» **WORK INSTRUCTION**: After finding the line with "Anyone who measures" in the data below, set down exactly each line through the one with "[status] finished", inclusive, and stop there.

» **EXCERPTED DATA**:
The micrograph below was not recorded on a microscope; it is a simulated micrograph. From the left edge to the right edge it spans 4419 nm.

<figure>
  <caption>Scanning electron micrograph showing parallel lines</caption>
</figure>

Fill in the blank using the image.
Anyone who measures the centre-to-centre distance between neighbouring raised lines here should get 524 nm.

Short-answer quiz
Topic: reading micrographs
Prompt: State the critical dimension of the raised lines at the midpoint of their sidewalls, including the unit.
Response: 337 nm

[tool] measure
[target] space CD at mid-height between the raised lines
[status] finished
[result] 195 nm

» **RESPONSE AREA**:
Anyone who measures the centre-to-centre distance between neighbouring raised lines here should get 524 nm.

Short-answer quiz
Topic: reading micrographs
Prompt: State the critical dimension of the raised lines at the midpoint of their sidewalls, including the unit.
Response: 337 nm

[tool] measure
[target] space CD at mid-height between the raised lines
[status] finished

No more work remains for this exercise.